▸ Entries supplied:
━━━━━━

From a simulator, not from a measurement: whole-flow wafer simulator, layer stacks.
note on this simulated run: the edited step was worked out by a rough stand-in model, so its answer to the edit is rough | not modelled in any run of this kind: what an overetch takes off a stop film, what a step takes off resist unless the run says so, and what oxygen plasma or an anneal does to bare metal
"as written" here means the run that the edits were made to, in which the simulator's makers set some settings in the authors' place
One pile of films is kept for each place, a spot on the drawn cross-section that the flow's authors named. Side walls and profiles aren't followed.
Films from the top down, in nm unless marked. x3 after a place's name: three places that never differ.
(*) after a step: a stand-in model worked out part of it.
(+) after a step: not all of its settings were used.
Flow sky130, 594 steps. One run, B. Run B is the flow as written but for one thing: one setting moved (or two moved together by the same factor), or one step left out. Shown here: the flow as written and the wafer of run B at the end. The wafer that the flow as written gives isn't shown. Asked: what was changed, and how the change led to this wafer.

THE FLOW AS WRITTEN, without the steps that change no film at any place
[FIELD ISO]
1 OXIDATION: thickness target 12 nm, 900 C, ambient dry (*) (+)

━━━━━━

Each line from the first line of the entries up to and including the line containing "(*) after a" should be transcribed exactly, with all other lines left out.

▸ Expected answer:
From a simulator, not from a measurement: whole-flow wafer simulator, layer stacks.
note on this simulated run: the edited step was worked out by a rough stand-in model, so its answer to the edit is rough | not modelled in any run of this kind: what an overetch takes off a stop film, what a step takes off resist unless the run says so, and what oxygen plasma or an anneal does to bare metal
"as written" here means the run that the edits were made to, in which the simulator's makers set some settings in the authors' place
One pile of films is kept for each place, a spot on the drawn cross-section that the flow's authors named. Side walls and profiles aren't followed.
Films from the top down, in nm unless marked. x3 after a place's name: three places that never differ.
(*) after a step: a stand-in model worked out part of it.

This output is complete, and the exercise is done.